From the line containing "route shown NAME@n: a" down to the line containing "# columns lot.wafer tool chamber start_h wait_h METAL2_OVL[nm]" in the records below, reproduce every line exactly, ends included, and omit all others.

»»

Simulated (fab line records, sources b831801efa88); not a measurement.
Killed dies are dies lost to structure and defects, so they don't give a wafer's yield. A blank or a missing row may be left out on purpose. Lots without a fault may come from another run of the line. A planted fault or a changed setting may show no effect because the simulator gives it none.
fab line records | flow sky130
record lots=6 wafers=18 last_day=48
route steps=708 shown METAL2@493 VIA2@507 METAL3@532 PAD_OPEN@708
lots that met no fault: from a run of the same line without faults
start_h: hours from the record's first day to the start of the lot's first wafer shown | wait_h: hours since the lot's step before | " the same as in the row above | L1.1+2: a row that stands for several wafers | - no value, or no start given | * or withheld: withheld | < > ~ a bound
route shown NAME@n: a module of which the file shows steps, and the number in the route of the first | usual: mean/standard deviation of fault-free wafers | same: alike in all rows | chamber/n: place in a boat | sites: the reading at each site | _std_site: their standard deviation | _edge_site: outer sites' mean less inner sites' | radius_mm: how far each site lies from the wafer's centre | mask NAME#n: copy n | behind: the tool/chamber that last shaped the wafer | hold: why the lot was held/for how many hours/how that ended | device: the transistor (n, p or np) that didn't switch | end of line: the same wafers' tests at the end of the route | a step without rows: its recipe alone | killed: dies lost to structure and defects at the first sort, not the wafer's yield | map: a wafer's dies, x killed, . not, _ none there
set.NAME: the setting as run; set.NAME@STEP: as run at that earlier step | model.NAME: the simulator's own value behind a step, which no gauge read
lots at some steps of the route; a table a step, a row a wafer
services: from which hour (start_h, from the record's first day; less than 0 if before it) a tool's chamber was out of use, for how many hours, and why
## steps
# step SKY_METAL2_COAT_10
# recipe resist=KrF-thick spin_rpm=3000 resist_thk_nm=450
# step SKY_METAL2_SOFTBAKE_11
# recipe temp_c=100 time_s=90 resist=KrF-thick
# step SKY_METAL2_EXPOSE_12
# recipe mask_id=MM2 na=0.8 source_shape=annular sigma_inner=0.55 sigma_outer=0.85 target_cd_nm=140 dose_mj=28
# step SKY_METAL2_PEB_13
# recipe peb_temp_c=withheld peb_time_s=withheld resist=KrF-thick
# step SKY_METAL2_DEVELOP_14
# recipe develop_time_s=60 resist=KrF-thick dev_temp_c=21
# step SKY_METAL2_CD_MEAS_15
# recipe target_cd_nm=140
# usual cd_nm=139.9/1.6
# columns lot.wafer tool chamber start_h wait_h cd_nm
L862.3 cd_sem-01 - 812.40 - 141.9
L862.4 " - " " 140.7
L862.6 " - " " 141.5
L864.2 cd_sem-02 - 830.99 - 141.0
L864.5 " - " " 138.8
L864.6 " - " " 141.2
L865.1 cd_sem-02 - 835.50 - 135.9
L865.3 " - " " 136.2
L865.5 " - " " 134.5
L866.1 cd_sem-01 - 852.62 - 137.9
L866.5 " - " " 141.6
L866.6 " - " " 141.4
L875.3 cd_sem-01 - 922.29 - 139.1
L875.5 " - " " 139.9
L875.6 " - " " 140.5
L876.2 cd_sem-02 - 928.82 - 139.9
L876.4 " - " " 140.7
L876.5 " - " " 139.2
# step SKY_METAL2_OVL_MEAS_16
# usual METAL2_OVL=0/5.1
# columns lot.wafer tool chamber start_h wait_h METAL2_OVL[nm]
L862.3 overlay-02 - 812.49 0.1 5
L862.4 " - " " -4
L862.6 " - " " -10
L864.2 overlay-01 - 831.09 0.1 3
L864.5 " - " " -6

««

Exercise answer:
route shown NAME@n: a module of which the file shows steps, and the number in the route of the first | usual: mean/standard deviation of fault-free wafers | same: alike in all rows | chamber/n: place in a boat | sites: the reading at each site | _std_site: their standard deviation | _edge_site: outer sites' mean less inner sites' | radius_mm: how far each site lies from the wafer's centre | mask NAME#n: copy n | behind: the tool/chamber that last shaped the wafer | hold: why the lot was held/for how many hours/how that ended | device: the transistor (n, p or np) that didn't switch | end of line: the same wafers' tests at the end of the route | a step without rows: its recipe alone | killed: dies lost to structure and defects at the first sort, not the wafer's yield | map: a wafer's dies, x killed, . not, _ none there
set.NAME: the setting as run; set.NAME@STEP: as run at that earlier step | model.NAME: the simulator's own value behind a step, which no gauge read
lots at some steps of the route; a table a step, a row a wafer
services: from which hour (start_h, from the record's first day; less than 0 if before it) a tool's chamber was out of use, for how many hours, and why
## steps
# step SKY_METAL2_COAT_10
# recipe resist=KrF-thick spin_rpm=3000 resist_thk_nm=450
# step SKY_METAL2_SOFTBAKE_11
# recipe temp_c=100 time_s=90 resist=KrF-thick
# step SKY_METAL2_EXPOSE_12
# recipe mask_id=MM2 na=0.8 source_shape=annular sigma_inner=0.55 sigma_outer=0.85 target_cd_nm=140 dose_mj=28
# step SKY_METAL2_PEB_13
# recipe peb_temp_c=withheld peb_time_s=withheld resist=KrF-thick
# step SKY_METAL2_DEVELOP_14
# recipe develop_time_s=60 resist=KrF-thick dev_temp_c=21
# step SKY_METAL2_CD_MEAS_15
# recipe target_cd_nm=140
# usual cd_nm=139.9/1.6
# columns lot.wafer tool chamber start_h wait_h cd_nm
L862.3 cd_sem-01 - 812.40 - 141.9
L862.4 " - " " 140.7
L862.6 " - " " 141.5
L864.2 cd_sem-02 - 830.99 - 141.0
L864.5 " - " " 138.8
L864.6 " - " " 141.2
L865.1 cd_sem-02 - 835.50 - 135.9
L865.3 " - " " 136.2
L865.5 " - " " 134.5
L866.1 cd_sem-01 - 852.62 - 137.9
L866.5 " - " " 141.6
L866.6 " - " " 141.4
L875.3 cd_sem-01 - 922.29 - 139.1
L875.5 " - " " 139.9
L875.6 " - " " 140.5
L876.2 cd_sem-02 - 928.82 - 139.9
L876.4 " - " " 140.7
L876.5 " - " " 139.2
# step SKY_METAL2_OVL_MEAS_16
# usual METAL2_OVL=0/5.1
# columns lot.wafer tool chamber start_h wait_h METAL2_OVL[nm]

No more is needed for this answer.